:: Input data
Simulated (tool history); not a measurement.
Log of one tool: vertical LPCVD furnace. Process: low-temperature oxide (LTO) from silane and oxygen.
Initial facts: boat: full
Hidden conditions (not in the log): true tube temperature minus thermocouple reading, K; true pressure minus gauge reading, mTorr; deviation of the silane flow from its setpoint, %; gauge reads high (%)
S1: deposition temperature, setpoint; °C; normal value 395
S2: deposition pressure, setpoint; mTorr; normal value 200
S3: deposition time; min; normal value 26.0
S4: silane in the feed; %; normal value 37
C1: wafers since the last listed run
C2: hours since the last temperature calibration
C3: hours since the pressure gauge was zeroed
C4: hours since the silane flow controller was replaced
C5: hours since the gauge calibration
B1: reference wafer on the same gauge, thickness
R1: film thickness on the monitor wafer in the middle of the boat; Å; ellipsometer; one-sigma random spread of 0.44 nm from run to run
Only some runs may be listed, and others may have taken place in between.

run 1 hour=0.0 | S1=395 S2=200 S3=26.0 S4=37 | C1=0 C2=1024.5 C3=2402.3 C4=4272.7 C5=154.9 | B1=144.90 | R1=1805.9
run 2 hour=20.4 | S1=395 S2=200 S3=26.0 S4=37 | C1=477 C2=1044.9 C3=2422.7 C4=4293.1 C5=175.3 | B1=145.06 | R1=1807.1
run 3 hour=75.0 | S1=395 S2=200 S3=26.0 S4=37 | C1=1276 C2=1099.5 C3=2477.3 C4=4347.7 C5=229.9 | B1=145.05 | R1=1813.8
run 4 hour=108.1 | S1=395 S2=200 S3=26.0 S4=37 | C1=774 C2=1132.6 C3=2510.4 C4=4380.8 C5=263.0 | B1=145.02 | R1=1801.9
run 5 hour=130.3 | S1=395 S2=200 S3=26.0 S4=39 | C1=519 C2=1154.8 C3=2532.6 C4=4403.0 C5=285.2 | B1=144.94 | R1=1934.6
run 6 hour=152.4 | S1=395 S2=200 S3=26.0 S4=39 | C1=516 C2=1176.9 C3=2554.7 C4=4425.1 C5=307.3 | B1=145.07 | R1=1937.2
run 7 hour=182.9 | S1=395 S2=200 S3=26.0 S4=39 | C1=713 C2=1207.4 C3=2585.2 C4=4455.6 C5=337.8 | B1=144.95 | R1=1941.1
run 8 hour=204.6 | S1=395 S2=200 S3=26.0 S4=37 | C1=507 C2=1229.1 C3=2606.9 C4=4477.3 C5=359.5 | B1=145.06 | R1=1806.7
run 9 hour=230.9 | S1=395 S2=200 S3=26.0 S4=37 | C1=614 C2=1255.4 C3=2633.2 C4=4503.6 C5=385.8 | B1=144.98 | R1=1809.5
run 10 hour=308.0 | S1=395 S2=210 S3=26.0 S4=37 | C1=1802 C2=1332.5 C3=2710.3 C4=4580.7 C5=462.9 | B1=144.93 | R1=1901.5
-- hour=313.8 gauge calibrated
::::

● Exercise
The answer must consist solely of the lines from the first line of the data to the line holding "Only some runs", each given again exactly.

● Answer section
Simulated (tool history); not a measurement.
Log of one tool: vertical LPCVD furnace. Process: low-temperature oxide (LTO) from silane and oxygen.
Initial facts: boat: full
Hidden conditions (not in the log): true tube temperature minus thermocouple reading, K; true pressure minus gauge reading, mTorr; deviation of the silane flow from its setpoint, %; gauge reads high (%)
S1: deposition temperature, setpoint; °C; normal value 395
S2: deposition pressure, setpoint; mTorr; normal value 200
S3: deposition time; min; normal value 26.0
S4: silane in the feed; %; normal value 37
C1: wafers since the last listed run
C2: hours since the last temperature calibration
C3: hours since the pressure gauge was zeroed
C4: hours since the silane flow controller was replaced
C5: hours since the gauge calibration
B1: reference wafer on the same gauge, thickness
R1: film thickness on the monitor wafer in the middle of the boat; Å; ellipsometer; one-sigma random spread of 0.44 nm from run to run
Only some runs may be listed, and others may have taken place in between.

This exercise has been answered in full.